> Assigned task
All entries are to be retyped without alteration.

> Data
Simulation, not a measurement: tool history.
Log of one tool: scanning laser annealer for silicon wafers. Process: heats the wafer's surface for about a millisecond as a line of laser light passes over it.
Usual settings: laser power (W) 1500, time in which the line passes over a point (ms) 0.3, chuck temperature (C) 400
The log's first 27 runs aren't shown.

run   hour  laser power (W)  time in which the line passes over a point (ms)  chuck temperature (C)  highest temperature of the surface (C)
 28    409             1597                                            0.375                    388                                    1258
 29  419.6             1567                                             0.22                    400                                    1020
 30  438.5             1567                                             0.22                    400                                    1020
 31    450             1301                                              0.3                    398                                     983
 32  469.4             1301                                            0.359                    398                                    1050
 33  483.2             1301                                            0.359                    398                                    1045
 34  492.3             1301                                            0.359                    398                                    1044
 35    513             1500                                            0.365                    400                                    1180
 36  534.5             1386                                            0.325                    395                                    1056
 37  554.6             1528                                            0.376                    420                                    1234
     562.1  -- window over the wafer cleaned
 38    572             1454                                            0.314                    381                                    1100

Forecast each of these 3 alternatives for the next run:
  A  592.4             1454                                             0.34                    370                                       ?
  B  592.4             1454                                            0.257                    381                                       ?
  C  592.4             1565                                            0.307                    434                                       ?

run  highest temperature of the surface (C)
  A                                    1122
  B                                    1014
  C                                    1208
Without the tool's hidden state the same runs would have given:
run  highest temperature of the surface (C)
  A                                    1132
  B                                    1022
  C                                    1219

> Task answer
Simulation, not a measurement: tool history.
Log of one tool: scanning laser annealer for silicon wafers. Process: heats the wafer's surface for about a millisecond as a line of laser light passes over it.
Usual settings: laser power (W) 1500, time in which the line passes over a point (ms) 0.3, chuck temperature (C) 400
The log's first 27 runs aren't shown.

run   hour  laser power (W)  time in which the line passes over a point (ms)  chuck temperature (C)  highest temperature of the surface (C)
 28    409             1597                                            0.375                    388                                    1258
 29  419.6             1567                                             0.22                    400                                    1020
 30  438.5             1567                                             0.22                    400                                    1020
 31    450             1301                                              0.3                    398                                     983
 32  469.4             1301                                            0.359                    398                                    1050
 33  483.2             1301                                            0.359                    398                                    1045
 34  492.3             1301                                            0.359                    398                                    1044
 35    513             1500                                            0.365                    400                                    1180
 36  534.5             1386                                            0.325                    395                                    1056
 37  554.6             1528                                            0.376                    420                                    1234
     562.1  -- window over the wafer cleaned
 38    572             1454                                            0.314                    381                                    1100

Forecast each of these 3 alternatives for the next run:
  A  592.4             1454                                             0.34                    370                                       ?
  B  592.4             1454                                            0.257                    381                                       ?
  C  592.4             1565                                            0.307                    434                                       ?

run  highest temperature of the surface (C)
  A                                    1122
  B                                    1014
  C                                    1208
Without the tool's hidden state the same runs would have given:
run  highest temperature of the surface (C)
  A                                    1132
  B                                    1022
  C                                    1219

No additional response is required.